== INFORMATION GIVEN

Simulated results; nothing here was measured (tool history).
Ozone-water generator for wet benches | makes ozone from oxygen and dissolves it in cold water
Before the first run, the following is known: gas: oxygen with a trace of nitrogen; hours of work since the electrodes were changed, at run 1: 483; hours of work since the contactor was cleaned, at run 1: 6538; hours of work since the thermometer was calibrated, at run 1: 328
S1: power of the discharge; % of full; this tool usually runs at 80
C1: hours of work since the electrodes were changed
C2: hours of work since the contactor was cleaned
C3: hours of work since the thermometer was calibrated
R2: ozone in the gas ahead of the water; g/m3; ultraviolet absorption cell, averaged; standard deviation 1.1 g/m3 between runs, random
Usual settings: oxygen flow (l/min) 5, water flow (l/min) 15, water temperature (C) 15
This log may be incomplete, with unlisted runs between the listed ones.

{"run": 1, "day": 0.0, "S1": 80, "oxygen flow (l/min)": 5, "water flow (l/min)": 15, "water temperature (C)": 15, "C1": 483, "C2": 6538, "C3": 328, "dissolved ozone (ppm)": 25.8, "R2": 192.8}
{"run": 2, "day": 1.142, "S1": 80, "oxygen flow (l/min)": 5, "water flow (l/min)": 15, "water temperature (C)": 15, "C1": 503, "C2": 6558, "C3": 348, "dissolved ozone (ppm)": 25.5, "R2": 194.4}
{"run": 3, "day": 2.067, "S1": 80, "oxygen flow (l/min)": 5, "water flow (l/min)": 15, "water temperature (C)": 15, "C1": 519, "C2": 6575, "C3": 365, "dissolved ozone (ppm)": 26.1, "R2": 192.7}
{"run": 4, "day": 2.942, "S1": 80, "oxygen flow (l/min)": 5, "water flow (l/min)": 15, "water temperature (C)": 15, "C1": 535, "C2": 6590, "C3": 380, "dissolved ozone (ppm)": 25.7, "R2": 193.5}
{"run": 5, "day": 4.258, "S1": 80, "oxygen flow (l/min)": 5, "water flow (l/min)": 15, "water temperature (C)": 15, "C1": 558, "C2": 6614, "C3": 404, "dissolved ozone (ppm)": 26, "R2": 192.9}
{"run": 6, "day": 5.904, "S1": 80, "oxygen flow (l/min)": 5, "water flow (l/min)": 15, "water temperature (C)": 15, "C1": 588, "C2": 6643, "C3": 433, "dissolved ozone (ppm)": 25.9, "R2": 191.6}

====

--- EXERCISE ---
Return exactly, and only, the lines above starting at the line that contains "S1: power of" and ending at the line that contains "C3: hours of".

--- TASK SOLUTION ---
S1: power of the discharge; % of full; this tool usually runs at 80
C1: hours of work since the electrodes were changed
C2: hours of work since the contactor was cleaned
C3: hours of work since the thermometer was calibrated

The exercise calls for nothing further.